◆ Work item
Exactly as written, transcribe the data that follows.

◆ Dataset
......

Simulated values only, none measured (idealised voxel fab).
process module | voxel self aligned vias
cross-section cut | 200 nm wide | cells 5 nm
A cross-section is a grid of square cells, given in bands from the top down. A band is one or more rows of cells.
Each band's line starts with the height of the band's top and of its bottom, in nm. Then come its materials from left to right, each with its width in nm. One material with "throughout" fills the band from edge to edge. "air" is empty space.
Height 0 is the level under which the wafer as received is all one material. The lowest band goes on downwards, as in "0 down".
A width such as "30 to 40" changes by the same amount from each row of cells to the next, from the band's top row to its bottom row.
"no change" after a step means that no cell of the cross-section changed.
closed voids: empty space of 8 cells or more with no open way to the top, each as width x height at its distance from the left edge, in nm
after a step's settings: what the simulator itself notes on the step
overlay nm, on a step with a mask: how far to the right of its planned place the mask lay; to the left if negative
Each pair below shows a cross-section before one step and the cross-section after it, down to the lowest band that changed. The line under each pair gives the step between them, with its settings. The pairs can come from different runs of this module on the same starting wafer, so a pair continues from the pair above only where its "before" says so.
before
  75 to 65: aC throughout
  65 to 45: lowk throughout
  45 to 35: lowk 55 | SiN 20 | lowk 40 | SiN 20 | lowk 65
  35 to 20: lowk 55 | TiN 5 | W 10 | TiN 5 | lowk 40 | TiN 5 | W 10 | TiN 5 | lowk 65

......

◆ Your solution
Simulated values only, none measured (idealised voxel fab).
process module | voxel self aligned vias
cross-section cut | 200 nm wide | cells 5 nm
A cross-section is a grid of square cells, given in bands from the top down. A band is one or more rows of cells.
Each band's line starts with the height of the band's top and of its bottom, in nm. Then come its materials from left to right, each with its width in nm. One material with "throughout" fills the band from edge to edge. "air" is empty space.
Height 0 is the level under which the wafer as received is all one material. The lowest band goes on downwards, as in "0 down".
A width such as "30 to 40" changes by the same amount from each row of cells to the next, from the band's top row to its bottom row.
"no change" after a step means that no cell of the cross-section changed.
closed voids: empty space of 8 cells or more with no open way to the top, each as width x height at its distance from the left edge, in nm
after a step's settings: what the simulator itself notes on the step
overlay nm, on a step with a mask: how far to the right of its planned place the mask lay; to the left if negative
Each pair below shows a cross-section before one step and the cross-section after it, down to the lowest band that changed. The line under each pair gives the step between them, with its settings. The pairs can come from different runs of this module on the same starting wafer, so a pair continues from the pair above only where its "before" says so.
before
  75 to 65: aC throughout
  65 to 45: lowk throughout
  45 to 35: lowk 55 | SiN 20 | lowk 40 | SiN 20 | lowk 65
  35 to 20: lowk 55 | TiN 5 | W 10 | TiN 5 | lowk 40 | TiN 5 | W 10 | TiN 5 | lowk 65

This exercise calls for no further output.